Required action:
Word for word, copy each record that comes after this.

Material shown:
= = = =

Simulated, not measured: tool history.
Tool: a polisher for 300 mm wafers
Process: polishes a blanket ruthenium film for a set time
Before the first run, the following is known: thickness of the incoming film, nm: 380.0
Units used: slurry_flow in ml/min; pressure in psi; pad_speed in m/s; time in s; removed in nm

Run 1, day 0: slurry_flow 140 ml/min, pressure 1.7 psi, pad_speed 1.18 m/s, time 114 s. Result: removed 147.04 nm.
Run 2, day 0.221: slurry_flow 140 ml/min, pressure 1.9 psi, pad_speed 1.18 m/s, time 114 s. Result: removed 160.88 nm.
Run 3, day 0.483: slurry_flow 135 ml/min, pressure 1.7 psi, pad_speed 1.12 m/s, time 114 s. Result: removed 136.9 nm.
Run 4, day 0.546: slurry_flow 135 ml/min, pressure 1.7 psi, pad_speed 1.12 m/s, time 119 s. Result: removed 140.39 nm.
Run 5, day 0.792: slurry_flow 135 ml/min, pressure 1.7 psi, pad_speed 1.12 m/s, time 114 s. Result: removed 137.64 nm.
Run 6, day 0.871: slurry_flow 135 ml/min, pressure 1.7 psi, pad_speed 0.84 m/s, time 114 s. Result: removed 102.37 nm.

= = = =

Written solution:
Simulated, not measured: tool history.
Tool: a polisher for 300 mm wafers
Process: polishes a blanket ruthenium film for a set time
Before the first run, the following is known: thickness of the incoming film, nm: 380.0
Units used: slurry_flow in ml/min; pressure in psi; pad_speed in m/s; time in s; removed in nm

Run 1, day 0: slurry_flow 140 ml/min, pressure 1.7 psi, pad_speed 1.18 m/s, time 114 s. Result: removed 147.04 nm.
Run 2, day 0.221: slurry_flow 140 ml/min, pressure 1.9 psi, pad_speed 1.18 m/s, time 114 s. Result: removed 160.88 nm.
Run 3, day 0.483: slurry_flow 135 ml/min, pressure 1.7 psi, pad_speed 1.12 m/s, time 114 s. Result: removed 136.9 nm.
Run 4, day 0.546: slurry_flow 135 ml/min, pressure 1.7 psi, pad_speed 1.12 m/s, time 119 s. Result: removed 140.39 nm.
Run 5, day 0.792: slurry_flow 135 ml/min, pressure 1.7 psi, pad_speed 1.12 m/s, time 114 s. Result: removed 137.64 nm.
Run 6, day 0.871: slurry_flow 135 ml/min, pressure 1.7 psi, pad_speed 0.84 m/s, time 114 s. Result: removed 102.37 nm.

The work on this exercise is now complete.